[Work item]
Reproduce this listing from its first line through the line with "dishing of a wide line in a test structure (angstrom): the", inclusive, leaving out all that follows.

[Data section]
········
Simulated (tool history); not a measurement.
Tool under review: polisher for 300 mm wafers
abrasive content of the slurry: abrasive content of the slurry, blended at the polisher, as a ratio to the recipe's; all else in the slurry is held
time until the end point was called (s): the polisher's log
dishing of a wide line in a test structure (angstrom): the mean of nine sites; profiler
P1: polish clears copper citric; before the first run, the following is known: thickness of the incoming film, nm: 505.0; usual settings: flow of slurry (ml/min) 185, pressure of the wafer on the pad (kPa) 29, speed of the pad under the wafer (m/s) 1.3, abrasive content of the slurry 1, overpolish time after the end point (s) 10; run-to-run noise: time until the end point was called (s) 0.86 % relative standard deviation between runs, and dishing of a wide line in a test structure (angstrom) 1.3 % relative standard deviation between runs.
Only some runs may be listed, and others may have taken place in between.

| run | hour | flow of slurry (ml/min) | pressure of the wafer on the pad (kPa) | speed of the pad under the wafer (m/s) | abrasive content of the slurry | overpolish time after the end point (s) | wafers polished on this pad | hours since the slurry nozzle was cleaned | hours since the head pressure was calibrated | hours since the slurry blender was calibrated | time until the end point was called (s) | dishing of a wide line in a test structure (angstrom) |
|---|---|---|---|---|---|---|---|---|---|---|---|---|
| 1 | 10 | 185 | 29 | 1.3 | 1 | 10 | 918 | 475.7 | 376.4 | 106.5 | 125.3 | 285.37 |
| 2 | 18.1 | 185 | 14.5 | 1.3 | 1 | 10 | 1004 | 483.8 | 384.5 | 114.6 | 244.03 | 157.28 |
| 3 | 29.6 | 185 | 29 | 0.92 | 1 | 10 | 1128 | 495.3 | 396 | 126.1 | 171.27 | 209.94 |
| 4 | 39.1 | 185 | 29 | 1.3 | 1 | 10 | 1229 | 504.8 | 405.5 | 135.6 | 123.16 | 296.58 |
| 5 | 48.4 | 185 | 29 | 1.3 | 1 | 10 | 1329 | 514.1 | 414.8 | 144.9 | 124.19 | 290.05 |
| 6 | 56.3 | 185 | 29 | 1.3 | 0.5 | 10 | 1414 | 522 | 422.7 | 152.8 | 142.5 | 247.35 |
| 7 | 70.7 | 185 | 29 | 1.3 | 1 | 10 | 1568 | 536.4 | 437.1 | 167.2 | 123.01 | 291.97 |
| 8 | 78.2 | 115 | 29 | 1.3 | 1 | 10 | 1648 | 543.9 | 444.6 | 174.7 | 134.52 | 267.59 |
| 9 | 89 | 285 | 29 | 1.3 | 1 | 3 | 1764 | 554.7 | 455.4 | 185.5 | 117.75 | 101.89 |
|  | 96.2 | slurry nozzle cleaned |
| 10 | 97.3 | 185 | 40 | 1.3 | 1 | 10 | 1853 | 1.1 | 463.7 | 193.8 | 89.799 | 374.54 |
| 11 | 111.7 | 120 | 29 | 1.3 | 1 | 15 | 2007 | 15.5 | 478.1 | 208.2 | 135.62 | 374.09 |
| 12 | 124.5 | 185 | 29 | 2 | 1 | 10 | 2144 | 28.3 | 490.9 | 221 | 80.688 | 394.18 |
········

[Written solution]
Simulated (tool history); not a measurement.
Tool under review: polisher for 300 mm wafers
abrasive content of the slurry: abrasive content of the slurry, blended at the polisher, as a ratio to the recipe's; all else in the slurry is held
time until the end point was called (s): the polisher's log
dishing of a wide line in a test structure (angstrom): the mean of nine sites; profiler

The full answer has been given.